▶ _Requirement_
Only the lines below, from the one with "R1: thickness taken" through the one with "R5: thickness taken", are to be written out, exactly.

▶ _Dataset extract_
-- Opening Marker --

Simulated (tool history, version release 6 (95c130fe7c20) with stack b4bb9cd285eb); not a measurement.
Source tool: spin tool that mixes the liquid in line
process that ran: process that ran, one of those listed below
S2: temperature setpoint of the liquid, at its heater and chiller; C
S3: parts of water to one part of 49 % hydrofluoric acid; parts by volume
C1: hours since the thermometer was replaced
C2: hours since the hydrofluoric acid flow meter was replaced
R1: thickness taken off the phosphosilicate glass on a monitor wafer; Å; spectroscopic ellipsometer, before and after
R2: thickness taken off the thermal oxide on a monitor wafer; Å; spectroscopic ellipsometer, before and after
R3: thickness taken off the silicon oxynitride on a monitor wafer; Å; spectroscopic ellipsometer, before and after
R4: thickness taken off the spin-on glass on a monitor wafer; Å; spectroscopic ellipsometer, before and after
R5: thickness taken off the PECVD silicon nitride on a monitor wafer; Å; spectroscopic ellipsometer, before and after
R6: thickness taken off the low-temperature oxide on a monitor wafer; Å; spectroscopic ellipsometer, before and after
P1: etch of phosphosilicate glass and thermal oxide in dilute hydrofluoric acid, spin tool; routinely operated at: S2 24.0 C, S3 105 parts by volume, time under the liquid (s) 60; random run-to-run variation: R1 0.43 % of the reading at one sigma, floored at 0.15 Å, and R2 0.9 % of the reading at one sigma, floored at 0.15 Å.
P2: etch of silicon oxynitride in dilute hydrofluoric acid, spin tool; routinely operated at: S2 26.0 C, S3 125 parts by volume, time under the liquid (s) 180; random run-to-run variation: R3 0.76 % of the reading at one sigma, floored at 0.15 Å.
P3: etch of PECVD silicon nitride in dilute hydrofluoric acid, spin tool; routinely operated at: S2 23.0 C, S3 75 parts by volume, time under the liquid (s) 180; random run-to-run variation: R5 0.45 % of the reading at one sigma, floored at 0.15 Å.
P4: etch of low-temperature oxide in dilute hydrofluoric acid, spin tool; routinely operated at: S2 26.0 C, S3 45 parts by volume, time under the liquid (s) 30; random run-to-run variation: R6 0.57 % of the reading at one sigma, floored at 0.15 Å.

-- Closing Marker --

▶ _Solution_
R1: thickness taken off the phosphosilicate glass on a monitor wafer; Å; spectroscopic ellipsometer, before and after
R2: thickness taken off the thermal oxide on a monitor wafer; Å; spectroscopic ellipsometer, before and after
R3: thickness taken off the silicon oxynitride on a monitor wafer; Å; spectroscopic ellipsometer, before and after
R4: thickness taken off the spin-on glass on a monitor wafer; Å; spectroscopic ellipsometer, before and after
R5: thickness taken off the PECVD silicon nitride on a monitor wafer; Å; spectroscopic ellipsometer, before and after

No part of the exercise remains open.